> PROVIDED DATA
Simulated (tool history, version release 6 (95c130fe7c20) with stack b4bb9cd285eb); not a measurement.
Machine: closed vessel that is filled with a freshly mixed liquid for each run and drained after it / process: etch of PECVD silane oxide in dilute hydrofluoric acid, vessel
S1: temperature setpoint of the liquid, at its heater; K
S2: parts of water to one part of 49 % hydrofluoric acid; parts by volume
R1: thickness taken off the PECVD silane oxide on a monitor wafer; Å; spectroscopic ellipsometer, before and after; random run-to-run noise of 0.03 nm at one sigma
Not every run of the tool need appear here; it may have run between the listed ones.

> ACTIVITY
Transcribe the data in full, keeping every character.

> TASK ANSWER
Simulated (tool history, version release 6 (95c130fe7c20) with stack b4bb9cd285eb); not a measurement.
Machine: closed vessel that is filled with a freshly mixed liquid for each run and drained after it / process: etch of PECVD silane oxide in dilute hydrofluoric acid, vessel
S1: temperature setpoint of the liquid, at its heater; K
S2: parts of water to one part of 49 % hydrofluoric acid; parts by volume
R1: thickness taken off the PECVD silane oxide on a monitor wafer; Å; spectroscopic ellipsometer, before and after; random run-to-run noise of 0.03 nm at one sigma
Not every run of the tool need appear here; it may have run between the listed ones.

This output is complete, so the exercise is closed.